## [Work instruction]
The entries below hold a line with "2 desks, one" and a line with "The tool's own". Return those lines and all that lie between them, exactly and only.

═══

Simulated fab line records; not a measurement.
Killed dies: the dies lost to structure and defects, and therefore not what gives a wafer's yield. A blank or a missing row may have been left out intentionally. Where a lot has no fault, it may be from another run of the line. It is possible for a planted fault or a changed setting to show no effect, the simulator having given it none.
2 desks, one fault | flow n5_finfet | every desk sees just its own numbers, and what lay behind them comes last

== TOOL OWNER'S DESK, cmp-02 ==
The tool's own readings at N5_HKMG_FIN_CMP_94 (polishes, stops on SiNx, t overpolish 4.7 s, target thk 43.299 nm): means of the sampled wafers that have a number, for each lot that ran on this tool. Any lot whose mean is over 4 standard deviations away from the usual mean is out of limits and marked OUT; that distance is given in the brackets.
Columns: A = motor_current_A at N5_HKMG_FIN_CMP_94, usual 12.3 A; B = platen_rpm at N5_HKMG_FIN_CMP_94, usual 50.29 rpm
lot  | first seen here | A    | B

═══

## [Reply]
2 desks, one fault | flow n5_finfet | every desk sees just its own numbers, and what lay behind them comes last

== TOOL OWNER'S DESK, cmp-02 ==
The tool's own readings at N5_HKMG_FIN_CMP_94 (polishes, stops on SiNx, t overpolish 4.7 s, target thk 43.299 nm): means of the sampled wafers that have a number, for each lot that ran on this tool. Any lot whose mean is over 4 standard deviations away from the usual mean is out of limits and marked OUT; that distance is given in the brackets.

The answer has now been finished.